Work instruction –
Every line below should be repeated exactly.

Record set –
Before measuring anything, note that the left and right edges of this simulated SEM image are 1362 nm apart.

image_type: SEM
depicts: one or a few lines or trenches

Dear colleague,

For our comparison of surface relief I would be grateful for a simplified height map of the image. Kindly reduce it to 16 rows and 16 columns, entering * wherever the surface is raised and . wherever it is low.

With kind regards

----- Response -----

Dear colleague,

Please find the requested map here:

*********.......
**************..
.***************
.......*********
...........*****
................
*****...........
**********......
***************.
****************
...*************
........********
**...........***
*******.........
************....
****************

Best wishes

Task result –
Before measuring anything, note that the left and right edges of this simulated SEM image are 1362 nm apart.

image_type: SEM
depicts: one or a few lines or trenches

Dear colleague,

For our comparison of surface relief I would be grateful for a simplified height map of the image. Kindly reduce it to 16 rows and 16 columns, entering * wherever the surface is raised and . wherever it is low.

With kind regards

----- Response -----

Dear colleague,

Please find the requested map here:

*********.......
**************..
.***************
.......*********
...........*****
................
*****...........
**********......
***************.
****************
...*************
........********
**...........***
*******.........
************....
****************

Best wishes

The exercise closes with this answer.